Action item | Since each line must match the original, copy out the records with no differences at all.

···

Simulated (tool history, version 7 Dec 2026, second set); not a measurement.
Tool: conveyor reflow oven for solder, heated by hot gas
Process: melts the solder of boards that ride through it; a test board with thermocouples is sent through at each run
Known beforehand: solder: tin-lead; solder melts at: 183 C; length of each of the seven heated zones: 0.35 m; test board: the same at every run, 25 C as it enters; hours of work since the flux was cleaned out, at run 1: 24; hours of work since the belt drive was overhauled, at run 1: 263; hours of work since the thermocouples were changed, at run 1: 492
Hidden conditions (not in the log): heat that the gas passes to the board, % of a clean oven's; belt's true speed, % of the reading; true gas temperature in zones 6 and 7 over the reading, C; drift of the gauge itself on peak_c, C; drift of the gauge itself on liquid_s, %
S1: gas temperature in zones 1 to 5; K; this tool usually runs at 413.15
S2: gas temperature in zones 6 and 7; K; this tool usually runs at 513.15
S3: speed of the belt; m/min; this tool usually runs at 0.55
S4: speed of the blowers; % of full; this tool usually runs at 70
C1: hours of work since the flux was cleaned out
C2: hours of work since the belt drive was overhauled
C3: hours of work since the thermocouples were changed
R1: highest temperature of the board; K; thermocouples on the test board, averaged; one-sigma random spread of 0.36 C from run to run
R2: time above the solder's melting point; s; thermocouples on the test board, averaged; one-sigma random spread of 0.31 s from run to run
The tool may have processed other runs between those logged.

···

Worked solution |
Simulated (tool history, version 7 Dec 2026, second set); not a measurement.
Tool: conveyor reflow oven for solder, heated by hot gas
Process: melts the solder of boards that ride through it; a test board with thermocouples is sent through at each run
Known beforehand: solder: tin-lead; solder melts at: 183 C; length of each of the seven heated zones: 0.35 m; test board: the same at every run, 25 C as it enters; hours of work since the flux was cleaned out, at run 1: 24; hours of work since the belt drive was overhauled, at run 1: 263; hours of work since the thermocouples were changed, at run 1: 492
Hidden conditions (not in the log): heat that the gas passes to the board, % of a clean oven's; belt's true speed, % of the reading; true gas temperature in zones 6 and 7 over the reading, C; drift of the gauge itself on peak_c, C; drift of the gauge itself on liquid_s, %
S1: gas temperature in zones 1 to 5; K; this tool usually runs at 413.15
S2: gas temperature in zones 6 and 7; K; this tool usually runs at 513.15
S3: speed of the belt; m/min; this tool usually runs at 0.55
S4: speed of the blowers; % of full; this tool usually runs at 70
C1: hours of work since the flux was cleaned out
C2: hours of work since the belt drive was overhauled
C3: hours of work since the thermocouples were changed
R1: highest temperature of the board; K; thermocouples on the test board, averaged; one-sigma random spread of 0.36 C from run to run
R2: time above the solder's melting point; s; thermocouples on the test board, averaged; one-sigma random spread of 0.31 s from run to run
The tool may have processed other runs between those logged.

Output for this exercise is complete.